[WORK INSTRUCTION]
Output all of the material beneath this line exactly as it is.

[PROVIDED INFORMATION]
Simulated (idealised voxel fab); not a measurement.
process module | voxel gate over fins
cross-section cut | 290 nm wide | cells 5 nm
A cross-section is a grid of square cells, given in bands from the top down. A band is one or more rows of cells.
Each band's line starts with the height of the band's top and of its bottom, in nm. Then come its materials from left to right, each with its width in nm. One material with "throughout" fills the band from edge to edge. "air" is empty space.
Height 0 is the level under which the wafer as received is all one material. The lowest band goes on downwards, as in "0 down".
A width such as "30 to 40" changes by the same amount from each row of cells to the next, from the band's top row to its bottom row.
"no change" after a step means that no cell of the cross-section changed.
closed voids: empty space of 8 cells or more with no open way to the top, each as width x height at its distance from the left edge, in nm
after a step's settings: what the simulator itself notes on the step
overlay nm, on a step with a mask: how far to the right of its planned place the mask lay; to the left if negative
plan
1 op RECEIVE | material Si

[EXERCISE OUTPUT]
Simulated (idealised voxel fab); not a measurement.
process module | voxel gate over fins
cross-section cut | 290 nm wide | cells 5 nm
A cross-section is a grid of square cells, given in bands from the top down. A band is one or more rows of cells.
Each band's line starts with the height of the band's top and of its bottom, in nm. Then come its materials from left to right, each with its width in nm. One material with "throughout" fills the band from edge to edge. "air" is empty space.
Height 0 is the level under which the wafer as received is all one material. The lowest band goes on downwards, as in "0 down".
A width such as "30 to 40" changes by the same amount from each row of cells to the next, from the band's top row to its bottom row.
"no change" after a step means that no cell of the cross-section changed.
closed voids: empty space of 8 cells or more with no open way to the top, each as width x height at its distance from the left edge, in nm
after a step's settings: what the simulator itself notes on the step
overlay nm, on a step with a mask: how far to the right of its planned place the mask lay; to the left if negative
plan
1 op RECEIVE | material Si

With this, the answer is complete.